** Opening Data for analysis block **

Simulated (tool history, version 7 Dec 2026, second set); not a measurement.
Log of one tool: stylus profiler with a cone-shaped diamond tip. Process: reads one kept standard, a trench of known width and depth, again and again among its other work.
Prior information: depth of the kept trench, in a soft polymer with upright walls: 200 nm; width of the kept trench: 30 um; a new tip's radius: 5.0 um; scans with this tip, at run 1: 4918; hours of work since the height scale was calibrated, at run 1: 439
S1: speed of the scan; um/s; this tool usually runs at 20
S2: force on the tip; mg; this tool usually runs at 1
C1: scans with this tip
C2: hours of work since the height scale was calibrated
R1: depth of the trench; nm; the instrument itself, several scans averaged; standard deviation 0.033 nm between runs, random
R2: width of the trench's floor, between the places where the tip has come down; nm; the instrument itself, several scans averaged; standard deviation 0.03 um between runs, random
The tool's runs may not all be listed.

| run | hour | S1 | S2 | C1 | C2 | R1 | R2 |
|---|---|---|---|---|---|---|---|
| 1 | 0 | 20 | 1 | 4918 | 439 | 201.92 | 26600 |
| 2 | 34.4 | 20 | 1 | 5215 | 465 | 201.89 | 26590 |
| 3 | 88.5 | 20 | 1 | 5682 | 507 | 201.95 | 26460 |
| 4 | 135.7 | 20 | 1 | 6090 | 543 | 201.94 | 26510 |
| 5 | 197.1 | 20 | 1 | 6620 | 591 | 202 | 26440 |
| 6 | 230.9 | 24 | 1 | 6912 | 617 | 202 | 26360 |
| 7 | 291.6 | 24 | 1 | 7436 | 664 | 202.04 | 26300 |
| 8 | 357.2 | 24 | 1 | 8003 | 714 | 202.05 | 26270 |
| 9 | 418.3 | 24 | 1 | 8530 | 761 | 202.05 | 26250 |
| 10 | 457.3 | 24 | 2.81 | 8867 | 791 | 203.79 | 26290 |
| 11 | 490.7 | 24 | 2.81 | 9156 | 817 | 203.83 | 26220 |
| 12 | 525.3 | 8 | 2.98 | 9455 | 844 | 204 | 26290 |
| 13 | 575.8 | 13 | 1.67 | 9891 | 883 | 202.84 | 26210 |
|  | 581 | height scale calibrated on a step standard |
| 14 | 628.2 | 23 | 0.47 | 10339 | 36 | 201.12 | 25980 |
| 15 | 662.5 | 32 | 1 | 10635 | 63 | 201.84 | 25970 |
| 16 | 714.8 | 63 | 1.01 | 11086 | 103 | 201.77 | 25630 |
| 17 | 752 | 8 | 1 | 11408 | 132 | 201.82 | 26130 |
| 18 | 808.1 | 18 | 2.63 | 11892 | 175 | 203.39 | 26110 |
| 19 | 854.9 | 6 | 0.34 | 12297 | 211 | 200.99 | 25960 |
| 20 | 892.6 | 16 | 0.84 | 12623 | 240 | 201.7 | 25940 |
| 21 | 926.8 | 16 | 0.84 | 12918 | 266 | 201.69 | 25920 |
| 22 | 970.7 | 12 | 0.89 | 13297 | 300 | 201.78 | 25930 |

** Closing Data for analysis block **

▶ **Assigned task**
Copy the lines above exactly, from the very first through the one containing "201.82 | 26130 |", and include no other line.

▶ **Worked solution**
Simulated (tool history, version 7 Dec 2026, second set); not a measurement.
Log of one tool: stylus profiler with a cone-shaped diamond tip. Process: reads one kept standard, a trench of known width and depth, again and again among its other work.
Prior information: depth of the kept trench, in a soft polymer with upright walls: 200 nm; width of the kept trench: 30 um; a new tip's radius: 5.0 um; scans with this tip, at run 1: 4918; hours of work since the height scale was calibrated, at run 1: 439
S1: speed of the scan; um/s; this tool usually runs at 20
S2: force on the tip; mg; this tool usually runs at 1
C1: scans with this tip
C2: hours of work since the height scale was calibrated
R1: depth of the trench; nm; the instrument itself, several scans averaged; standard deviation 0.033 nm between runs, random
R2: width of the trench's floor, between the places where the tip has come down; nm; the instrument itself, several scans averaged; standard deviation 0.03 um between runs, random
The tool's runs may not all be listed.

| run | hour | S1 | S2 | C1 | C2 | R1 | R2 |
|---|---|---|---|---|---|---|---|
| 1 | 0 | 20 | 1 | 4918 | 439 | 201.92 | 26600 |
| 2 | 34.4 | 20 | 1 | 5215 | 465 | 201.89 | 26590 |
| 3 | 88.5 | 20 | 1 | 5682 | 507 | 201.95 | 26460 |
| 4 | 135.7 | 20 | 1 | 6090 | 543 | 201.94 | 26510 |
| 5 | 197.1 | 20 | 1 | 6620 | 591 | 202 | 26440 |
| 6 | 230.9 | 24 | 1 | 6912 | 617 | 202 | 26360 |
| 7 | 291.6 | 24 | 1 | 7436 | 664 | 202.04 | 26300 |
| 8 | 357.2 | 24 | 1 | 8003 | 714 | 202.05 | 26270 |
| 9 | 418.3 | 24 | 1 | 8530 | 761 | 202.05 | 26250 |
| 10 | 457.3 | 24 | 2.81 | 8867 | 791 | 203.79 | 26290 |
| 11 | 490.7 | 24 | 2.81 | 9156 | 817 | 203.83 | 26220 |
| 12 | 525.3 | 8 | 2.98 | 9455 | 844 | 204 | 26290 |
| 13 | 575.8 | 13 | 1.67 | 9891 | 883 | 202.84 | 26210 |
|  | 581 | height scale calibrated on a step standard |
| 14 | 628.2 | 23 | 0.47 | 10339 | 36 | 201.12 | 25980 |
| 15 | 662.5 | 32 | 1 | 10635 | 63 | 201.84 | 25970 |
| 16 | 714.8 | 63 | 1.01 | 11086 | 103 | 201.77 | 25630 |
| 17 | 752 | 8 | 1 | 11408 | 132 | 201.82 | 26130 |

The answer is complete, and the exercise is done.